- Extracted data -
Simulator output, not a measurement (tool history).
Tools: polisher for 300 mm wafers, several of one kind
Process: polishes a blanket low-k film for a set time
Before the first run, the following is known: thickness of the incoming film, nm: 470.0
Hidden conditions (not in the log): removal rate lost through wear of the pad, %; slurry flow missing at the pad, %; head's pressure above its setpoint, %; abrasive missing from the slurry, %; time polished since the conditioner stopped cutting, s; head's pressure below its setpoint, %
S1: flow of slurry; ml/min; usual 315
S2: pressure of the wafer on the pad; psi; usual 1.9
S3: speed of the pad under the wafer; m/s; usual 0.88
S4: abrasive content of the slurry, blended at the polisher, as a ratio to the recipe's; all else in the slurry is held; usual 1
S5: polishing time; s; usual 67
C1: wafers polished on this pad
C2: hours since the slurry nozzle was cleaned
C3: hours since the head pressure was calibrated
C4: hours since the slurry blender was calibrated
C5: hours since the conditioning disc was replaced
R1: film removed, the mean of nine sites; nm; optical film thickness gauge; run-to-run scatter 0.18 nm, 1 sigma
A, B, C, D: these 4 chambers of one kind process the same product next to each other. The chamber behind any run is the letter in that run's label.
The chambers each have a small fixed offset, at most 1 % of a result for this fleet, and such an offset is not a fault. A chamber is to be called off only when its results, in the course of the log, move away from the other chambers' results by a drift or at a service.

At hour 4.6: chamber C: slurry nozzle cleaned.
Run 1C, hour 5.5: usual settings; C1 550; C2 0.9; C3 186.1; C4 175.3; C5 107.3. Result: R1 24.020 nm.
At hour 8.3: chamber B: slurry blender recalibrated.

- Assignment -
What is needed here is a word-for-word copy of the whole listing.

- Exercise answer -
Simulator output, not a measurement (tool history).
Tools: polisher for 300 mm wafers, several of one kind
Process: polishes a blanket low-k film for a set time
Before the first run, the following is known: thickness of the incoming film, nm: 470.0
Hidden conditions (not in the log): removal rate lost through wear of the pad, %; slurry flow missing at the pad, %; head's pressure above its setpoint, %; abrasive missing from the slurry, %; time polished since the conditioner stopped cutting, s; head's pressure below its setpoint, %
S1: flow of slurry; ml/min; usual 315
S2: pressure of the wafer on the pad; psi; usual 1.9
S3: speed of the pad under the wafer; m/s; usual 0.88
S4: abrasive content of the slurry, blended at the polisher, as a ratio to the recipe's; all else in the slurry is held; usual 1
S5: polishing time; s; usual 67
C1: wafers polished on this pad
C2: hours since the slurry nozzle was cleaned
C3: hours since the head pressure was calibrated
C4: hours since the slurry blender was calibrated
C5: hours since the conditioning disc was replaced
R1: film removed, the mean of nine sites; nm; optical film thickness gauge; run-to-run scatter 0.18 nm, 1 sigma
A, B, C, D: these 4 chambers of one kind process the same product next to each other. The chamber behind any run is the letter in that run's label.
The chambers each have a small fixed offset, at most 1 % of a result for this fleet, and such an offset is not a fault. A chamber is to be called off only when its results, in the course of the log, move away from the other chambers' results by a drift or at a service.

At hour 4.6: chamber C: slurry nozzle cleaned.
Run 1C, hour 5.5: usual settings; C1 550; C2 0.9; C3 186.1; C4 175.3; C5 107.3. Result: R1 24.020 nm.
At hour 8.3: chamber B: slurry blender recalibrated.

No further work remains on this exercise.